* Work task:
Output every line of the data exactly as it appears.

○ ○ ○ ○
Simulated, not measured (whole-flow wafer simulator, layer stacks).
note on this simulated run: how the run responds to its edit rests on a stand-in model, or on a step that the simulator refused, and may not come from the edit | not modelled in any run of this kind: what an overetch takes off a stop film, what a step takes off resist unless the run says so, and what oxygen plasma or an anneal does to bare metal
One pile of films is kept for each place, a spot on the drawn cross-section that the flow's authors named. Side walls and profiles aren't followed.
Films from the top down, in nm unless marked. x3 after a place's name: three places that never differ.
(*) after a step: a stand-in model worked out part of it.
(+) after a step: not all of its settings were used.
○ ○ ○ ○

* Result:
Simulated, not measured (whole-flow wafer simulator, layer stacks).
note on this simulated run: how the run responds to its edit rests on a stand-in model, or on a step that the simulator refused, and may not come from the edit | not modelled in any run of this kind: what an overetch takes off a stop film, what a step takes off resist unless the run says so, and what oxygen plasma or an anneal does to bare metal
One pile of films is kept for each place, a spot on the drawn cross-section that the flow's authors named. Side walls and profiles aren't followed.
Films from the top down, in nm unless marked. x3 after a place's name: three places that never differ.
(*) after a step: a stand-in model worked out part of it.
(+) after a step: not all of its settings were used.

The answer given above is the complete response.